▶ _Assigned task_: Using the listing below, set down each line from the line containing "A polisher for" through the line containing "The recipe is", both ends included, exactly and with nothing added.

▶ _Recorded data_:
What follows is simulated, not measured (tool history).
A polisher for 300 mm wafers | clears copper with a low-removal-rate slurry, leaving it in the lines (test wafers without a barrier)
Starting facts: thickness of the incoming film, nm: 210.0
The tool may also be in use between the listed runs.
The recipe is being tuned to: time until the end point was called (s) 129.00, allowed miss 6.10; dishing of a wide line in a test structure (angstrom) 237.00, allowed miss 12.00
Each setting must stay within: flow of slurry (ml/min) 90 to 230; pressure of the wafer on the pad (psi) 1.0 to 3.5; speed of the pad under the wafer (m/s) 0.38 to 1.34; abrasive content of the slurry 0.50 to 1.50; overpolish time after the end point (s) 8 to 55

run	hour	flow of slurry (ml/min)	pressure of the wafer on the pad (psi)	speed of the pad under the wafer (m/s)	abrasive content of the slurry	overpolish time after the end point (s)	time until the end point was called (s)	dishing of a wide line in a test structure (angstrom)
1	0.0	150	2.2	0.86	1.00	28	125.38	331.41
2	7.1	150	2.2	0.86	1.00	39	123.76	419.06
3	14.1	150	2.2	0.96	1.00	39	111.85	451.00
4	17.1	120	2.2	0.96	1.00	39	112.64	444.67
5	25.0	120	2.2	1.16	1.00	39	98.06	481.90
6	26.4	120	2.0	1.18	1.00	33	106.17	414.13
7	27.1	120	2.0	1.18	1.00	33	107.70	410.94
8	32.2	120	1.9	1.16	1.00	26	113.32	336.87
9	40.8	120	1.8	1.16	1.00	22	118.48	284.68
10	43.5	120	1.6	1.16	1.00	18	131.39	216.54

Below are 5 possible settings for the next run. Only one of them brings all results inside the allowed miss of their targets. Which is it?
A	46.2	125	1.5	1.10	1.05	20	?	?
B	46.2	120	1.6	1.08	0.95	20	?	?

▶ _Answer area_:
A polisher for 300 mm wafers | clears copper with a low-removal-rate slurry, leaving it in the lines (test wafers without a barrier)
Starting facts: thickness of the incoming film, nm: 210.0
The tool may also be in use between the listed runs.
The recipe is being tuned to: time until the end point was called (s) 129.00, allowed miss 6.10; dishing of a wide line in a test structure (angstrom) 237.00, allowed miss 12.00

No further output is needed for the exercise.